Extracted material
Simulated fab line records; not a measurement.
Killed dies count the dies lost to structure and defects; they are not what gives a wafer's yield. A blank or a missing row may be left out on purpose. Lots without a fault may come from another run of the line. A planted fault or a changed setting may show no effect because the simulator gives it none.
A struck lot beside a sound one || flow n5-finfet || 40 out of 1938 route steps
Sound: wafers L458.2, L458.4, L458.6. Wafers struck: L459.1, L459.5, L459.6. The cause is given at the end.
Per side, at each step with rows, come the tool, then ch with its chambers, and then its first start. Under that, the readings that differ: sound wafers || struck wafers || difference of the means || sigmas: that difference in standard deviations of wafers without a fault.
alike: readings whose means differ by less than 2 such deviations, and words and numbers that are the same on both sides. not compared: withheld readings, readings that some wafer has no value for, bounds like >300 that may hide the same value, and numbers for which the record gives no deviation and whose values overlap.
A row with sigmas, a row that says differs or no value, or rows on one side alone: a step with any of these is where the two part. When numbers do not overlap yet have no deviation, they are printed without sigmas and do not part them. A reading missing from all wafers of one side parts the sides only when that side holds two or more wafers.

Work task
All lines above from the one containing "Sound: wafers L458.2, L458.4, L458.6." to the one containing "Per side, at" must be repeated exactly, both lines included, and no others.

Task result
Sound: wafers L458.2, L458.4, L458.6. Wafers struck: L459.1, L459.5, L459.6. The cause is given at the end.
Per side, at each step with rows, come the tool, then ch with its chambers, and then its first start. Under that, the readings that differ: sound wafers || struck wafers || difference of the means || sigmas: that difference in standard deviations of wafers without a fault.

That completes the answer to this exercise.